.....

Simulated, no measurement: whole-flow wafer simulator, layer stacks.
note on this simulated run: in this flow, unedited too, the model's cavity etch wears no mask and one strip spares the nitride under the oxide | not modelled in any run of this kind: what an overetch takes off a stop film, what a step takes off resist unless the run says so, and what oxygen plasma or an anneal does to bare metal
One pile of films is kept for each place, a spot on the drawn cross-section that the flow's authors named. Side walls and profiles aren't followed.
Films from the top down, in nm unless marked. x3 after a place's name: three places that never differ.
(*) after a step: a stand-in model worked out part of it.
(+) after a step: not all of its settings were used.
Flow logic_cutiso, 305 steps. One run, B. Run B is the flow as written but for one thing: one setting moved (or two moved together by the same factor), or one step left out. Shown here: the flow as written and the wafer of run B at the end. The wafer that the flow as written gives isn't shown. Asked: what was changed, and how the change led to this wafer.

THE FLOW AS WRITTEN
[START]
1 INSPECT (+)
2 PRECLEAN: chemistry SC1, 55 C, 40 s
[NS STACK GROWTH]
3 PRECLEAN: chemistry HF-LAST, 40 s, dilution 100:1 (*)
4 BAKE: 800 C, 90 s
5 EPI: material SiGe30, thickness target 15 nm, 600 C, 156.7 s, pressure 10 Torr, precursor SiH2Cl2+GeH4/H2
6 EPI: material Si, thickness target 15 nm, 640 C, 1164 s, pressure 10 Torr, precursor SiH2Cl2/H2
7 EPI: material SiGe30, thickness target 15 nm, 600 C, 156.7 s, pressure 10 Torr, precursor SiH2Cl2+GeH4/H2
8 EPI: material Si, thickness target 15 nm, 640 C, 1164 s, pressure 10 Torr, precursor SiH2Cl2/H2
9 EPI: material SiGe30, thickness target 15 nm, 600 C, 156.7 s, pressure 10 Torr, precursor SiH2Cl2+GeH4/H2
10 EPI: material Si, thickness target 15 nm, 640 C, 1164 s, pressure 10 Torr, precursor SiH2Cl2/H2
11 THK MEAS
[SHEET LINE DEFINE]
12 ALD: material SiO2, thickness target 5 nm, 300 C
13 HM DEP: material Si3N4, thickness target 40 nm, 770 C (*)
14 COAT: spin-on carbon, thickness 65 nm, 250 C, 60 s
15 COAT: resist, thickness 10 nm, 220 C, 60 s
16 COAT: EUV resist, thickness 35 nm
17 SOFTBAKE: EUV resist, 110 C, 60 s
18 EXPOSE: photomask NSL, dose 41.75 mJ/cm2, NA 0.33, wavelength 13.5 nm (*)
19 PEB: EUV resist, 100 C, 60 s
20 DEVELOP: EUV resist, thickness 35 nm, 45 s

.....

» **Work request**: Give back precisely the lines above that start at the line containing "One pile of" and end at the line containing "4 BAKE: 800 C, 90 s", inclusive. No other lines belong in the output.

» **Exercise response**:
One pile of films is kept for each place, a spot on the drawn cross-section that the flow's authors named. Side walls and profiles aren't followed.
Films from the top down, in nm unless marked. x3 after a place's name: three places that never differ.
(*) after a step: a stand-in model worked out part of it.
(+) after a step: not all of its settings were used.
Flow logic_cutiso, 305 steps. One run, B. Run B is the flow as written but for one thing: one setting moved (or two moved together by the same factor), or one step left out. Shown here: the flow as written and the wafer of run B at the end. The wafer that the flow as written gives isn't shown. Asked: what was changed, and how the change led to this wafer.

THE FLOW AS WRITTEN
[START]
1 INSPECT (+)
2 PRECLEAN: chemistry SC1, 55 C, 40 s
[NS STACK GROWTH]
3 PRECLEAN: chemistry HF-LAST, 40 s, dilution 100:1 (*)
4 BAKE: 800 C, 90 s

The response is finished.